******

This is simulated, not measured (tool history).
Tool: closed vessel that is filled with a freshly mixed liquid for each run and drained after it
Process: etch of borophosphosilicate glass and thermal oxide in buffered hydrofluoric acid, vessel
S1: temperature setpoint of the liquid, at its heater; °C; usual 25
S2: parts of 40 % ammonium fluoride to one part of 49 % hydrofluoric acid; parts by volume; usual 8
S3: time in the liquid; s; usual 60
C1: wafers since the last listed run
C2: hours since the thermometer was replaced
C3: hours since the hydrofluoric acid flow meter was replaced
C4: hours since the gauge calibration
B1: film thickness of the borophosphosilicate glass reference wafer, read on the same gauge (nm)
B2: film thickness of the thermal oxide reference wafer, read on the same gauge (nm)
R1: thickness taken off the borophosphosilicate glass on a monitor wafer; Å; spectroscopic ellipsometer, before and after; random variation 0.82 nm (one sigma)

******

Prepare a faithful transcription of the material above, with nothing altered.

* [SOLUTION]
This is simulated, not measured (tool history).
Tool: closed vessel that is filled with a freshly mixed liquid for each run and drained after it
Process: etch of borophosphosilicate glass and thermal oxide in buffered hydrofluoric acid, vessel
S1: temperature setpoint of the liquid, at its heater; °C; usual 25
S2: parts of 40 % ammonium fluoride to one part of 49 % hydrofluoric acid; parts by volume; usual 8
S3: time in the liquid; s; usual 60
C1: wafers since the last listed run
C2: hours since the thermometer was replaced
C3: hours since the hydrofluoric acid flow meter was replaced
C4: hours since the gauge calibration
B1: film thickness of the borophosphosilicate glass reference wafer, read on the same gauge (nm)
B2: film thickness of the thermal oxide reference wafer, read on the same gauge (nm)
R1: thickness taken off the borophosphosilicate glass on a monitor wafer; Å; spectroscopic ellipsometer, before and after; random variation 0.82 nm (one sigma)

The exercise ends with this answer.